■ **Data extracts**

'''

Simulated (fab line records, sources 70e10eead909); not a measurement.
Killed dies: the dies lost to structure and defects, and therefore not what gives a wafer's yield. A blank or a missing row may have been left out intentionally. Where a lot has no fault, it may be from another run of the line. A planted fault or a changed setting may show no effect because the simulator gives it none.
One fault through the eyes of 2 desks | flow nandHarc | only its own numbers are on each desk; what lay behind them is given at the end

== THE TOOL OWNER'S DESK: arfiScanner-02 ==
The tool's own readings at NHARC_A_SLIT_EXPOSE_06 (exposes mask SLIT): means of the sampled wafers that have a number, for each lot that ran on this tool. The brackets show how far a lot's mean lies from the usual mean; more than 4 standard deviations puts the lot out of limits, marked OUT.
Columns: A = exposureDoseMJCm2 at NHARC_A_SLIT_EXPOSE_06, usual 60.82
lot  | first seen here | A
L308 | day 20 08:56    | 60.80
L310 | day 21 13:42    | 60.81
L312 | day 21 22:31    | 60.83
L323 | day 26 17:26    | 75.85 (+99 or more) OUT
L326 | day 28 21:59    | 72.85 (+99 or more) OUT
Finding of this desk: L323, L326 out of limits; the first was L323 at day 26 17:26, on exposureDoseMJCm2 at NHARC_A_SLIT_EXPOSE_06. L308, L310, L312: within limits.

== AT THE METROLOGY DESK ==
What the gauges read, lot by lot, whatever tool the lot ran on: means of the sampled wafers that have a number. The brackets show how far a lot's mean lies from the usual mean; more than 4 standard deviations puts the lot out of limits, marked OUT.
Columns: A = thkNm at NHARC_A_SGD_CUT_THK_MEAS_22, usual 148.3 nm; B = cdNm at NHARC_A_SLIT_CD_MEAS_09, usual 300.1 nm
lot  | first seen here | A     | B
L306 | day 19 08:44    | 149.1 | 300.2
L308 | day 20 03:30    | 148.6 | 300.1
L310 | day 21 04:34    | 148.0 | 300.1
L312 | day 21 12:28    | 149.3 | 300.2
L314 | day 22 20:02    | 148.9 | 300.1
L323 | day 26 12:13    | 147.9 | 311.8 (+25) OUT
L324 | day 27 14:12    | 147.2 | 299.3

'''

■ **Brief**
Once the line with "Columns: A = thkNm" is found in the records above, print exactly that line and every line after it through the line with "L312 | day 21 12:28".

■ **Task output**
Columns: A = thkNm at NHARC_A_SGD_CUT_THK_MEAS_22, usual 148.3 nm; B = cdNm at NHARC_A_SLIT_CD_MEAS_09, usual 300.1 nm
lot  | first seen here | A     | B
L306 | day 19 08:44    | 149.1 | 300.2
L308 | day 20 03:30    | 148.6 | 300.1
L310 | day 21 04:34    | 148.0 | 300.1
L312 | day 21 12:28    | 149.3 | 300.2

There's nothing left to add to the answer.